* **PROVIDED MATERIAL**:
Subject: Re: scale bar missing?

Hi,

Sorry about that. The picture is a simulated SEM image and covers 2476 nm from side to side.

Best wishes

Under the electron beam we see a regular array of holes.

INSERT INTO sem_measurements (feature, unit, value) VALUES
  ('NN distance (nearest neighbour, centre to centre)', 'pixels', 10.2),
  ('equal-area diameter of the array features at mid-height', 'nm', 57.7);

* **ASSIGNED TASK**:
Write the data above out again in full, exactly.

* **PROBLEM SOLUTION**:
Subject: Re: scale bar missing?

Hi,

Sorry about that. The picture is a simulated SEM image and covers 2476 nm from side to side.

Best wishes

Under the electron beam we see a regular array of holes.

INSERT INTO sem_measurements (feature, unit, value) VALUES
  ('NN distance (nearest neighbour, centre to centre)', 'pixels', 10.2),
  ('equal-area diameter of the array features at mid-height', 'nm', 57.7);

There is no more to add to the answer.